★ ★ ★ ★ ★ ★ ★
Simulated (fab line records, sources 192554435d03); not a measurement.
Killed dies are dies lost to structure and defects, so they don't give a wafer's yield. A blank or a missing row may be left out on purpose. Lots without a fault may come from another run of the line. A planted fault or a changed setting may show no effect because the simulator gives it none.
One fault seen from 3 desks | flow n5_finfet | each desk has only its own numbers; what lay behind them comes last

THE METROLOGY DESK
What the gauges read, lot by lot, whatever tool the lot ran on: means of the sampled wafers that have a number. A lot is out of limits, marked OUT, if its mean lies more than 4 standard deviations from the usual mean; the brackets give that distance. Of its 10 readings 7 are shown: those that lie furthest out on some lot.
★ ★ ★ ★ ★ ★ ★

#### [Work task]
Write out only the lines that run from the line containing "One fault seen" through the line containing "THE METROLOGY DESK", both included, exactly as they appear above.

#### [Response]
One fault seen from 3 desks | flow n5_finfet | each desk has only its own numbers; what lay behind them comes last

THE METROLOGY DESK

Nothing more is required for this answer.